**Work task:**
Copy the listing below line for line, starting at its first line and ending with the line that has "note on this" in it. Add nothing.

**Entries provided:**
• • • •

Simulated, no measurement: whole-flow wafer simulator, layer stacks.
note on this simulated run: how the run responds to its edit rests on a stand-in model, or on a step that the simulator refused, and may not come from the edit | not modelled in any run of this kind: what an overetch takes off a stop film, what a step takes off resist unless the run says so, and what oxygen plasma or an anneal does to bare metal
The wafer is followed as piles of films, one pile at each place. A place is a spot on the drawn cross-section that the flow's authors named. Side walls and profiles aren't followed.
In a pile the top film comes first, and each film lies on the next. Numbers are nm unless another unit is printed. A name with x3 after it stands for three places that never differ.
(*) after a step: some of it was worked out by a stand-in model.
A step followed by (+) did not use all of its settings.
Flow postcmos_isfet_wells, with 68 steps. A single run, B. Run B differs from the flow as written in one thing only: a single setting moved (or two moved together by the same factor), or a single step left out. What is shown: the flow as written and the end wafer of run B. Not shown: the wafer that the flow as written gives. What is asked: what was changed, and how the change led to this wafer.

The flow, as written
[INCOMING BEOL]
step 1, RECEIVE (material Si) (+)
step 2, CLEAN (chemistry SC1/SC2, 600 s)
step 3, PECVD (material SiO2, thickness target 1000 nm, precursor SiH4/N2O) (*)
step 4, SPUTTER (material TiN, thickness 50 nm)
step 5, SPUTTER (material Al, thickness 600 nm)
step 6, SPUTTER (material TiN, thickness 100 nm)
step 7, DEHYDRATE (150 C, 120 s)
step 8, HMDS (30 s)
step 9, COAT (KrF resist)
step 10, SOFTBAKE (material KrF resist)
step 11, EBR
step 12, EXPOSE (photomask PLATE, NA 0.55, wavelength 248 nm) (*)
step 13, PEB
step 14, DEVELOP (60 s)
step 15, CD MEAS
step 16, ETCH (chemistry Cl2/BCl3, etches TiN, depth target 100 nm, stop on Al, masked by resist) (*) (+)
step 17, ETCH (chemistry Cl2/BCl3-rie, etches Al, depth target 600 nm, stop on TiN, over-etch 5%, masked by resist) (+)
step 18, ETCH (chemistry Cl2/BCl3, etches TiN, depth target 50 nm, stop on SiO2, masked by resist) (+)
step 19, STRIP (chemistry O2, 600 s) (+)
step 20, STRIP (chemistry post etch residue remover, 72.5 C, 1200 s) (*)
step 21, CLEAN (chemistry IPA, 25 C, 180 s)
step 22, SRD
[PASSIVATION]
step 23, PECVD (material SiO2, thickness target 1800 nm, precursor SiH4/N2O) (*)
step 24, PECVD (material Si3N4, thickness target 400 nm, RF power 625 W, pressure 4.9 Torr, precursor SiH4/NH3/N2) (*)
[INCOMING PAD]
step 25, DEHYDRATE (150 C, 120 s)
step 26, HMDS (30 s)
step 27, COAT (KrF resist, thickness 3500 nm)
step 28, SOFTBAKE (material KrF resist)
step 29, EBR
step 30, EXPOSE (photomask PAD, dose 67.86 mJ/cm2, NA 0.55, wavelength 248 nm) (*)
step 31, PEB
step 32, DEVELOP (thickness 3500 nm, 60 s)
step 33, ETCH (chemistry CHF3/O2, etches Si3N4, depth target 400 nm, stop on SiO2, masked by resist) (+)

• • • •

**Task response:**
Simulated, no measurement: whole-flow wafer simulator, layer stacks.
note on this simulated run: how the run responds to its edit rests on a stand-in model, or on a step that the simulator refused, and may not come from the edit | not modelled in any run of this kind: what an overetch takes off a stop film, what a step takes off resist unless the run says so, and what oxygen plasma or an anneal does to bare metal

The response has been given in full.